§

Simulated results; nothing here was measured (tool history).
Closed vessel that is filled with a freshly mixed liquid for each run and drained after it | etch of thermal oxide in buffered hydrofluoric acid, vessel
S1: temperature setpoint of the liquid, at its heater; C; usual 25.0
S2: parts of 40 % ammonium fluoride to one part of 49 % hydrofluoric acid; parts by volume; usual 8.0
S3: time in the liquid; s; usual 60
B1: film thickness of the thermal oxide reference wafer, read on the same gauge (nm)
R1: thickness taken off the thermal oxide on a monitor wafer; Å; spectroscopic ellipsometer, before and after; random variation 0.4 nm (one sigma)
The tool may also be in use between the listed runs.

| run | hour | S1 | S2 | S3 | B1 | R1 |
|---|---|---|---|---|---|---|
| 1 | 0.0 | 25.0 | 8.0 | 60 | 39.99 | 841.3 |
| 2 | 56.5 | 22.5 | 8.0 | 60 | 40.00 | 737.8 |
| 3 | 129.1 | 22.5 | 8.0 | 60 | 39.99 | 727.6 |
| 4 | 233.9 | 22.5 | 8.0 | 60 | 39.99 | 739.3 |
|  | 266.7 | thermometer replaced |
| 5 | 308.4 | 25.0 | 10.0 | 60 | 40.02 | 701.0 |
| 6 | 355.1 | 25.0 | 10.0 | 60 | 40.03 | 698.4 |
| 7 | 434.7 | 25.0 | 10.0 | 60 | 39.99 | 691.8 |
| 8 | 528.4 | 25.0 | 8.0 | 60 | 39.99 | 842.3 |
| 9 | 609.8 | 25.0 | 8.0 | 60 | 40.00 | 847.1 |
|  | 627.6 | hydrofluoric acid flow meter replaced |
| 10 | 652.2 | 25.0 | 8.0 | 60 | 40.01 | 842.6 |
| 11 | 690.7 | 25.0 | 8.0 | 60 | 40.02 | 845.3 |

§

▶ Brief: Find the line with "Closed vessel that" in the material above. Reproduce it and each line after it up to and including the line with "The tool may".

▶ Exercise result:
Closed vessel that is filled with a freshly mixed liquid for each run and drained after it | etch of thermal oxide in buffered hydrofluoric acid, vessel
S1: temperature setpoint of the liquid, at its heater; C; usual 25.0
S2: parts of 40 % ammonium fluoride to one part of 49 % hydrofluoric acid; parts by volume; usual 8.0
S3: time in the liquid; s; usual 60
B1: film thickness of the thermal oxide reference wafer, read on the same gauge (nm)
R1: thickness taken off the thermal oxide on a monitor wafer; Å; spectroscopic ellipsometer, before and after; random variation 0.4 nm (one sigma)
The tool may also be in use between the listed runs.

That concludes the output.